● SUPPLIED DATA:
_ _ _ _

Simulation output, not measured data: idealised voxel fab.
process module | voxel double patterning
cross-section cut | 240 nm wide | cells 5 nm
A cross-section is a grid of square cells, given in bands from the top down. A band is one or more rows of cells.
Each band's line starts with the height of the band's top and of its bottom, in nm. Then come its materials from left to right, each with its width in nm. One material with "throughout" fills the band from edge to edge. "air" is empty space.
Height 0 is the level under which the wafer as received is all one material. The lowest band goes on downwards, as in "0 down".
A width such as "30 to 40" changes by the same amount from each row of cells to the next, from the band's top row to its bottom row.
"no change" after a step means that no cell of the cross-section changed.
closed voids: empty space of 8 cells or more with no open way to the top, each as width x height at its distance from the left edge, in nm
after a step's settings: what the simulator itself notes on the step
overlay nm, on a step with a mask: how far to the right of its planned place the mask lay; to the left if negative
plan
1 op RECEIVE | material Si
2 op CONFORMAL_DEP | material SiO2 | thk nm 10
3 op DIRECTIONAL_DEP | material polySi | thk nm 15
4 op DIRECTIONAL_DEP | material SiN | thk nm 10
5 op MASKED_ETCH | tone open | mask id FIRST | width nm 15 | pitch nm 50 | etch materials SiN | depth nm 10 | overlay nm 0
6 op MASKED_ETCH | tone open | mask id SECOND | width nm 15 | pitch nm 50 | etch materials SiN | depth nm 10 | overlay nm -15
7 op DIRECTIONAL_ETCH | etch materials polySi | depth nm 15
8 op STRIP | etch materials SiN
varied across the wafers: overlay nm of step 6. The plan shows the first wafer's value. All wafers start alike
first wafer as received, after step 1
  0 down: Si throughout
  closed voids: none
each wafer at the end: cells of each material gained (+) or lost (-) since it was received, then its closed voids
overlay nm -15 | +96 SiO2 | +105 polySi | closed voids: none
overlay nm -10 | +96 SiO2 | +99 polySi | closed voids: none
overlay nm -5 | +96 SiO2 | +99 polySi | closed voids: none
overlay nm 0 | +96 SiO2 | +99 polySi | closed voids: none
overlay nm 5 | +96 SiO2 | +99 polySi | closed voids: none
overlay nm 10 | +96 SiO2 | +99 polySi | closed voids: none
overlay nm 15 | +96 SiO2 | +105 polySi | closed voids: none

_ _ _ _

● ACTIVITY: Taking the entries above, write out exactly the lines starting with the line containing "0 down: Si throughout" and going on through the line containing "overlay nm 10", both included, and nothing else.

● RESPONSE AREA:
  0 down: Si throughout
  closed voids: none
each wafer at the end: cells of each material gained (+) or lost (-) since it was received, then its closed voids
overlay nm -15 | +96 SiO2 | +105 polySi | closed voids: none
overlay nm -10 | +96 SiO2 | +99 polySi | closed voids: none
overlay nm -5 | +96 SiO2 | +99 polySi | closed voids: none
overlay nm 0 | +96 SiO2 | +99 polySi | closed voids: none
overlay nm 5 | +96 SiO2 | +99 polySi | closed voids: none
overlay nm 10 | +96 SiO2 | +99 polySi | closed voids: none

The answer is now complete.